* **DATA PROVIDED**
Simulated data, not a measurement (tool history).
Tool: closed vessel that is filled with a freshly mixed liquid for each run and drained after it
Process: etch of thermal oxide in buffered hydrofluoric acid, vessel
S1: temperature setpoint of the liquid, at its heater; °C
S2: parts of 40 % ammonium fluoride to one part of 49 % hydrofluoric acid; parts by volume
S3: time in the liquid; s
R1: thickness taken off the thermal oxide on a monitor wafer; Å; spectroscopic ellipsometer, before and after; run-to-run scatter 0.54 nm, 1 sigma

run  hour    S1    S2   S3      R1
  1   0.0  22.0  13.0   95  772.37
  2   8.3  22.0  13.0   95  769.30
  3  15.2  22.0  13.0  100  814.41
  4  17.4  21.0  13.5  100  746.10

* **WORK ORDER**
All of the data above should be reproduced exactly, with nothing left out.

* **RESULT**
Simulated data, not a measurement (tool history).
Tool: closed vessel that is filled with a freshly mixed liquid for each run and drained after it
Process: etch of thermal oxide in buffered hydrofluoric acid, vessel
S1: temperature setpoint of the liquid, at its heater; °C
S2: parts of 40 % ammonium fluoride to one part of 49 % hydrofluoric acid; parts by volume
S3: time in the liquid; s
R1: thickness taken off the thermal oxide on a monitor wafer; Å; spectroscopic ellipsometer, before and after; run-to-run scatter 0.54 nm, 1 sigma

run  hour    S1    S2   S3      R1
  1   0.0  22.0  13.0   95  772.37
  2   8.3  22.0  13.0   95  769.30
  3  15.2  22.0  13.0  100  814.41
  4  17.4  21.0  13.5  100  746.10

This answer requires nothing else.